Give back the entries in full, exactly as they are written.

─── DATASET ───
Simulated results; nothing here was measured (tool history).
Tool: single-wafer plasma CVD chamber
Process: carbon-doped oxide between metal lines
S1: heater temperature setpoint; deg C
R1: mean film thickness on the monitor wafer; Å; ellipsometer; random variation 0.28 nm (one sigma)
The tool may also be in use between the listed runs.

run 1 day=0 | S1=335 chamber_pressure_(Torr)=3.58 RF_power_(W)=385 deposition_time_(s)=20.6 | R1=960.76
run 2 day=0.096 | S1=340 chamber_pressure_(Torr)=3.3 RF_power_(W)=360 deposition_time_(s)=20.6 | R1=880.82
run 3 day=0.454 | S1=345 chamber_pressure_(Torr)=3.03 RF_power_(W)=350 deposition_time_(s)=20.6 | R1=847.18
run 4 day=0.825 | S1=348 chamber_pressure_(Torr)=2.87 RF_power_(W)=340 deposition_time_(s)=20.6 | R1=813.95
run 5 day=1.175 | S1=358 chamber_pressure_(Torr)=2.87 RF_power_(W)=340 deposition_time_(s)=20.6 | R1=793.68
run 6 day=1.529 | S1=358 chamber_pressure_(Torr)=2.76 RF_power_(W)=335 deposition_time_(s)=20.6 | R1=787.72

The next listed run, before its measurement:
───

◆ **EXERCISE ANSWER**:
Simulated results; nothing here was measured (tool history).
Tool: single-wafer plasma CVD chamber
Process: carbon-doped oxide between metal lines
S1: heater temperature setpoint; deg C
R1: mean film thickness on the monitor wafer; Å; ellipsometer; random variation 0.28 nm (one sigma)
The tool may also be in use between the listed runs.

run 1 day=0 | S1=335 chamber_pressure_(Torr)=3.58 RF_power_(W)=385 deposition_time_(s)=20.6 | R1=960.76
run 2 day=0.096 | S1=340 chamber_pressure_(Torr)=3.3 RF_power_(W)=360 deposition_time_(s)=20.6 | R1=880.82
run 3 day=0.454 | S1=345 chamber_pressure_(Torr)=3.03 RF_power_(W)=350 deposition_time_(s)=20.6 | R1=847.18
run 4 day=0.825 | S1=348 chamber_pressure_(Torr)=2.87 RF_power_(W)=340 deposition_time_(s)=20.6 | R1=813.95
run 5 day=1.175 | S1=358 chamber_pressure_(Torr)=2.87 RF_power_(W)=340 deposition_time_(s)=20.6 | R1=793.68
run 6 day=1.529 | S1=358 chamber_pressure_(Torr)=2.76 RF_power_(W)=335 deposition_time_(s)=20.6 | R1=787.72

The next listed run, before its measurement:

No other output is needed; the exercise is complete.